__BRIEF__: Return precisely the opening lines of the listing below, ending with the line that contains "4 op DIRECTIONAL_DEP".

* * * * * * * * *

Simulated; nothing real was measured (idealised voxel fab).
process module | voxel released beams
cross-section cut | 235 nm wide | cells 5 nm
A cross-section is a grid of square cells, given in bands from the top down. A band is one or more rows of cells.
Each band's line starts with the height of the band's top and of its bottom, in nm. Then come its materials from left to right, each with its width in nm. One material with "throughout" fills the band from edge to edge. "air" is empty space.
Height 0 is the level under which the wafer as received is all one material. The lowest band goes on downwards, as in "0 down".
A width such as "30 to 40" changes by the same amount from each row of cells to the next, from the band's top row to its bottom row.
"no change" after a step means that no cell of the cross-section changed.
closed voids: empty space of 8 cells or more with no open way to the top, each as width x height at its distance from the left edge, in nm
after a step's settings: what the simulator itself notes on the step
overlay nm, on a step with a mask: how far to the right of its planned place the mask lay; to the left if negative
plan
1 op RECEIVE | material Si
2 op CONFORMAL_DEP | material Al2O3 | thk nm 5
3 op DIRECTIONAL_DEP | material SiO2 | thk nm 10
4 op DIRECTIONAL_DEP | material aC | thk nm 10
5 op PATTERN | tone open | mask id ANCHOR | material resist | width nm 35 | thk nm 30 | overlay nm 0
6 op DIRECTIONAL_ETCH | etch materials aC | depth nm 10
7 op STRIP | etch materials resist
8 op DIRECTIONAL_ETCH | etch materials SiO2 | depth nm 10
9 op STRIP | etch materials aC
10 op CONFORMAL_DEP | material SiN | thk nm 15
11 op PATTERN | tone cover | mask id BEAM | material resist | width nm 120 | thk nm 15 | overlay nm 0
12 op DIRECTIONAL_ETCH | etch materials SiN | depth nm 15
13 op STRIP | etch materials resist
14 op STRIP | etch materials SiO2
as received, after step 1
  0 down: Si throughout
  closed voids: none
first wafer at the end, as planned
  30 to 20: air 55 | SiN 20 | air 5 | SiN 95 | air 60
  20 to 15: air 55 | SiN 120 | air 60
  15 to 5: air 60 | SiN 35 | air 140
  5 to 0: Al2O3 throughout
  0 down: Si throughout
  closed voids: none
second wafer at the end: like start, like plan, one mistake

* * * * * * * * *

__PROBLEM SOLUTION__:
Simulated; nothing real was measured (idealised voxel fab).
process module | voxel released beams
cross-section cut | 235 nm wide | cells 5 nm
A cross-section is a grid of square cells, given in bands from the top down. A band is one or more rows of cells.
Each band's line starts with the height of the band's top and of its bottom, in nm. Then come its materials from left to right, each with its width in nm. One material with "throughout" fills the band from edge to edge. "air" is empty space.
Height 0 is the level under which the wafer as received is all one material. The lowest band goes on downwards, as in "0 down".
A width such as "30 to 40" changes by the same amount from each row of cells to the next, from the band's top row to its bottom row.
"no change" after a step means that no cell of the cross-section changed.
closed voids: empty space of 8 cells or more with no open way to the top, each as width x height at its distance from the left edge, in nm
after a step's settings: what the simulator itself notes on the step
overlay nm, on a step with a mask: how far to the right of its planned place the mask lay; to the left if negative
plan
1 op RECEIVE | material Si
2 op CONFORMAL_DEP | material Al2O3 | thk nm 5
3 op DIRECTIONAL_DEP | material SiO2 | thk nm 10
4 op DIRECTIONAL_DEP | material aC | thk nm 10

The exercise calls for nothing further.